- **Supplied material**:
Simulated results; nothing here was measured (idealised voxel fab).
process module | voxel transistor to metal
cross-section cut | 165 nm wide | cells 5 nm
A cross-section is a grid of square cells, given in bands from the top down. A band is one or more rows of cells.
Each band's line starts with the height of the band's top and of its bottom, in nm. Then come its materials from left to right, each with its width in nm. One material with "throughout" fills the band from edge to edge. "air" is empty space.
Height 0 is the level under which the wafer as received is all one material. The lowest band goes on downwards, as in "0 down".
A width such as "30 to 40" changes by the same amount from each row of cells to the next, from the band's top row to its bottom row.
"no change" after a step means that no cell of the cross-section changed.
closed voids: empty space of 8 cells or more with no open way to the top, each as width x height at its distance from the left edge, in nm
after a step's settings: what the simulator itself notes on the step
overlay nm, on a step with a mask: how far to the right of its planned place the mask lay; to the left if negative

- **Work order**: Reproduce the listing in full, exactly, so that no line is missing.

- **Response**:
Simulated results; nothing here was measured (idealised voxel fab).
process module | voxel transistor to metal
cross-section cut | 165 nm wide | cells 5 nm
A cross-section is a grid of square cells, given in bands from the top down. A band is one or more rows of cells.
Each band's line starts with the height of the band's top and of its bottom, in nm. Then come its materials from left to right, each with its width in nm. One material with "throughout" fills the band from edge to edge. "air" is empty space.
Height 0 is the level under which the wafer as received is all one material. The lowest band goes on downwards, as in "0 down".
A width such as "30 to 40" changes by the same amount from each row of cells to the next, from the band's top row to its bottom row.
"no change" after a step means that no cell of the cross-section changed.
closed voids: empty space of 8 cells or more with no open way to the top, each as width x height at its distance from the left edge, in nm
after a step's settings: what the simulator itself notes on the step
overlay nm, on a step with a mask: how far to the right of its planned place the mask lay; to the left if negative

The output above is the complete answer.